--

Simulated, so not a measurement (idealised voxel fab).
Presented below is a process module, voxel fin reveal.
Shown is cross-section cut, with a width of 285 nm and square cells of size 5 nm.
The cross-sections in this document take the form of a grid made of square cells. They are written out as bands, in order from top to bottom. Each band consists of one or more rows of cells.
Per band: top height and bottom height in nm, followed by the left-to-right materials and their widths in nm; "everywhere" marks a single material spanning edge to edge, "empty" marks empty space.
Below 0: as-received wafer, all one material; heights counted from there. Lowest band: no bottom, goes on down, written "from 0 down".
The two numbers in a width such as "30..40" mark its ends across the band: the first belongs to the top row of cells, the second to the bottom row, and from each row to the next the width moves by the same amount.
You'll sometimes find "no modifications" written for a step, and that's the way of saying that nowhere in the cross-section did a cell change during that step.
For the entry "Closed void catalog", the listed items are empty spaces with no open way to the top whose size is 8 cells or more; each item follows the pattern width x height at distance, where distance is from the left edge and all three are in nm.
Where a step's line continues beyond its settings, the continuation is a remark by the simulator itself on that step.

--

*Brief:*
Could you retype the whole listing above without altering a word?

*Answer box:*
Simulated, so not a measurement (idealised voxel fab).
Presented below is a process module, voxel fin reveal.
Shown is cross-section cut, with a width of 285 nm and square cells of size 5 nm.
The cross-sections in this document take the form of a grid made of square cells. They are written out as bands, in order from top to bottom. Each band consists of one or more rows of cells.
Per band: top height and bottom height in nm, followed by the left-to-right materials and their widths in nm; "everywhere" marks a single material spanning edge to edge, "empty" marks empty space.
Below 0: as-received wafer, all one material; heights counted from there. Lowest band: no bottom, goes on down, written "from 0 down".
The two numbers in a width such as "30..40" mark its ends across the band: the first belongs to the top row of cells, the second to the bottom row, and from each row to the next the width moves by the same amount.
You'll sometimes find "no modifications" written for a step, and that's the way of saying that nowhere in the cross-section did a cell change during that step.
For the entry "Closed void catalog", the listed items are empty spaces with no open way to the top whose size is 8 cells or more; each item follows the pattern width x height at distance, where distance is from the left edge and all three are in nm.
Where a step's line continues beyond its settings, the continuation is a remark by the simulator itself on that step.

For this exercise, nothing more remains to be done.